[TASK ITEM]
Transcribe exactly the lines that begin the material and continue through the line containing "TRAINER: Good, carry on.". Leave out whatever follows.

[SUPPLIED INFORMATION]
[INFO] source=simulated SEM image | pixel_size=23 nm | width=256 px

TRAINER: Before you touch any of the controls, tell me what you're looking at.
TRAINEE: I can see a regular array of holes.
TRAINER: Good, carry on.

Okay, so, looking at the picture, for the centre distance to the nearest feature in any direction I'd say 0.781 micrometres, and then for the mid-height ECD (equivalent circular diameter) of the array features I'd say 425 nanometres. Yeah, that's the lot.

[ANSWER BOX]
[INFO] source=simulated SEM image | pixel_size=23 nm | width=256 px

TRAINER: Before you touch any of the controls, tell me what you're looking at.
TRAINEE: I can see a regular array of holes.
TRAINER: Good, carry on.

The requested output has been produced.